**Exercise:** Please restate, word for word, the lines below that begin at the one with "[operator] need a relief map of the image" and end at the one with "UUUUUDDDDDUUUUUU". Leave out all other lines.

**The data:**

Start of Block

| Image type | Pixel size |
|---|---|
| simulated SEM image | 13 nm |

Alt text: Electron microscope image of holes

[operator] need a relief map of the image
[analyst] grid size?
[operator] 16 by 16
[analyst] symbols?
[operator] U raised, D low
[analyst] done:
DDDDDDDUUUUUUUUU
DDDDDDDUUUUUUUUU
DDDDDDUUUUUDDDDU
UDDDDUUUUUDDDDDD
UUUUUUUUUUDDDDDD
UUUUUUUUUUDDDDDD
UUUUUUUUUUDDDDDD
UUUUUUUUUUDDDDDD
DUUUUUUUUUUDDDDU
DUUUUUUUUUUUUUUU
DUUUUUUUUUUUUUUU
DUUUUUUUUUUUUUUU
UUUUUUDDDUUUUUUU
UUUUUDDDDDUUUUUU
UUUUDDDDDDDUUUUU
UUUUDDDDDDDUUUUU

End of Block

**Task output:**
[operator] need a relief map of the image
[analyst] grid size?
[operator] 16 by 16
[analyst] symbols?
[operator] U raised, D low
[analyst] done:
DDDDDDDUUUUUUUUU
DDDDDDDUUUUUUUUU
DDDDDDUUUUUDDDDU
UDDDDUUUUUDDDDDD
UUUUUUUUUUDDDDDD
UUUUUUUUUUDDDDDD
UUUUUUUUUUDDDDDD
UUUUUUUUUUDDDDDD
DUUUUUUUUUUDDDDU
DUUUUUUUUUUUUUUU
DUUUUUUUUUUUUUUU
DUUUUUUUUUUUUUUU
UUUUUUDDDUUUUUUU
UUUUUDDDDDUUUUUU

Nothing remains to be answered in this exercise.